- _Provided data_:
****************

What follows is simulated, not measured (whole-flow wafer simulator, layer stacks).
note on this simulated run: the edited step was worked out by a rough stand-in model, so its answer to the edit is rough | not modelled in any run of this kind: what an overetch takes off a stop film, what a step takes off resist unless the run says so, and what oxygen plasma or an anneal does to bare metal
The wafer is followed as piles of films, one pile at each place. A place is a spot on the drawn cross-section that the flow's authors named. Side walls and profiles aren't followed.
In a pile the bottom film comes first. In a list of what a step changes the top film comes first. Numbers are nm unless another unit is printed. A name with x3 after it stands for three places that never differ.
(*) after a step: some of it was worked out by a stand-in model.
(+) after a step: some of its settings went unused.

****************

The full set of records above must be reproduced exactly in the reply.

- _Your solution_:
What follows is simulated, not measured (whole-flow wafer simulator, layer stacks).
note on this simulated run: the edited step was worked out by a rough stand-in model, so its answer to the edit is rough | not modelled in any run of this kind: what an overetch takes off a stop film, what a step takes off resist unless the run says so, and what oxygen plasma or an anneal does to bare metal
The wafer is followed as piles of films, one pile at each place. A place is a spot on the drawn cross-section that the flow's authors named. Side walls and profiles aren't followed.
In a pile the bottom film comes first. In a list of what a step changes the top film comes first. Numbers are nm unless another unit is printed. A name with x3 after it stands for three places that never differ.
(*) after a step: some of it was worked out by a stand-in model.
(+) after a step: some of its settings went unused.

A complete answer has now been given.